▶ **DATA SECTION**:
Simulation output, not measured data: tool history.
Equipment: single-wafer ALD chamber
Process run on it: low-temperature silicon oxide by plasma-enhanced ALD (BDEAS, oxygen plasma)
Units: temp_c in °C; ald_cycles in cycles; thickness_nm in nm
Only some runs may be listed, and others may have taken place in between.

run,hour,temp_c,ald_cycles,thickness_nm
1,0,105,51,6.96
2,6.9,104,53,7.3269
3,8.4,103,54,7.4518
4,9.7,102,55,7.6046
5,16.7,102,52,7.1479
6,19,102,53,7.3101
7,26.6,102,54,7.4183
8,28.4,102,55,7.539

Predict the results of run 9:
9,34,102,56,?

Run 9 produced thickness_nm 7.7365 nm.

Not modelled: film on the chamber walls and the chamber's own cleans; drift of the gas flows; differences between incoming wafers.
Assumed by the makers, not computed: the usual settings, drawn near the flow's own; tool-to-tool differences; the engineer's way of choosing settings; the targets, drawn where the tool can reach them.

▶ **REQUIREMENT**:
Search the listing above for the lines with "Run 9 produced thickness_nm 7.7365 nm." and "Not modelled: film", then output those lines and all lines between them exactly.

▶ **YOUR RESPONSE**:
Run 9 produced thickness_nm 7.7365 nm.

Not modelled: film on the chamber walls and the chamber's own cleans; drift of the gas flows; differences between incoming wafers.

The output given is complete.